## Exercise
For the entries below, print exactly the lines between the line holding "3. Wrong mask" and the line holding "7. From day", inclusive, and nothing else.

## Data excerpts
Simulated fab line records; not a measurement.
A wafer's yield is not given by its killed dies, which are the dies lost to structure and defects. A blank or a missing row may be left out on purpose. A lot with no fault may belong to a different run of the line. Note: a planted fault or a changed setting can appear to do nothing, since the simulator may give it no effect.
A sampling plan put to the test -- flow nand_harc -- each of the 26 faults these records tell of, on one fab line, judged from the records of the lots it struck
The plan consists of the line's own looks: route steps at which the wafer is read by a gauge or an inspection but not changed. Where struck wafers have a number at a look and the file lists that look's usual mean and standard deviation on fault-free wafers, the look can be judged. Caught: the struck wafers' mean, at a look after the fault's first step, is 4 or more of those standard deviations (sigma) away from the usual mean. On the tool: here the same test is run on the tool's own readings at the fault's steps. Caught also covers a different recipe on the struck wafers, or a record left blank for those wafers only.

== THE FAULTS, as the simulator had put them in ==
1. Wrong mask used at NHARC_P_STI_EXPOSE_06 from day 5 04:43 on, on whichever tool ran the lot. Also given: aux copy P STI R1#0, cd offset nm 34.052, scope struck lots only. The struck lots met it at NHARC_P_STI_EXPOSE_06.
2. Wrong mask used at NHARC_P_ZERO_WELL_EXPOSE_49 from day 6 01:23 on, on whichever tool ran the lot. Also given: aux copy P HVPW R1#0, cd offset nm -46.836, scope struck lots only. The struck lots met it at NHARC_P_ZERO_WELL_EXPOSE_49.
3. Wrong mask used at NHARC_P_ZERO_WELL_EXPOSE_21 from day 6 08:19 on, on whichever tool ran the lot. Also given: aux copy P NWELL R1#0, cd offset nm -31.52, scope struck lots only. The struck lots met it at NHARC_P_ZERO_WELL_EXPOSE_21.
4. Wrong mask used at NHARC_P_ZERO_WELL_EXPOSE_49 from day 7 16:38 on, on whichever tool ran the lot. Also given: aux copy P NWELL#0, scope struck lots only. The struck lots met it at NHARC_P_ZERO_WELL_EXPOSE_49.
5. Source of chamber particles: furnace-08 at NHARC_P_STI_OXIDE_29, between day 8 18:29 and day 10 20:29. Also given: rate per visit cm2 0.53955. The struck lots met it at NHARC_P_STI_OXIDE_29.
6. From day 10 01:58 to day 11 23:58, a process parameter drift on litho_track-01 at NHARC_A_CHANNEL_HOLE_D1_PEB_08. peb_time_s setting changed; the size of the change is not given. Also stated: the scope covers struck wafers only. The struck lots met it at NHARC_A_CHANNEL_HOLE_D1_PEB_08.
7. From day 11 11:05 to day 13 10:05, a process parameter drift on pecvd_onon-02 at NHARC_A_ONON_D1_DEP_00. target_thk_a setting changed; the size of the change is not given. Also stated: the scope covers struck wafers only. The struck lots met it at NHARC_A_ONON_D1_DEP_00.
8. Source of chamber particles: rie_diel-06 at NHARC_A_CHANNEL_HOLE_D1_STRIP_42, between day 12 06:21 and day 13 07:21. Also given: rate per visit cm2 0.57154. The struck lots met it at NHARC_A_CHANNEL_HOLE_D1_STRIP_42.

## Task solution
3. Wrong mask used at NHARC_P_ZERO_WELL_EXPOSE_21 from day 6 08:19 on, on whichever tool ran the lot. Also given: aux copy P NWELL R1#0, cd offset nm -31.52, scope struck lots only. The struck lots met it at NHARC_P_ZERO_WELL_EXPOSE_21.
4. Wrong mask used at NHARC_P_ZERO_WELL_EXPOSE_49 from day 7 16:38 on, on whichever tool ran the lot. Also given: aux copy P NWELL#0, scope struck lots only. The struck lots met it at NHARC_P_ZERO_WELL_EXPOSE_49.
5. Source of chamber particles: furnace-08 at NHARC_P_STI_OXIDE_29, between day 8 18:29 and day 10 20:29. Also given: rate per visit cm2 0.53955. The struck lots met it at NHARC_P_STI_OXIDE_29.
6. From day 10 01:58 to day 11 23:58, a process parameter drift on litho_track-01 at NHARC_A_CHANNEL_HOLE_D1_PEB_08. peb_time_s setting changed; the size of the change is not given. Also stated: the scope covers struck wafers only. The struck lots met it at NHARC_A_CHANNEL_HOLE_D1_PEB_08.
7. From day 11 11:05 to day 13 10:05, a process parameter drift on pecvd_onon-02 at NHARC_A_ONON_D1_DEP_00. target_thk_a setting changed; the size of the change is not given. Also stated: the scope covers struck wafers only. The struck lots met it at NHARC_A_ONON_D1_DEP_00.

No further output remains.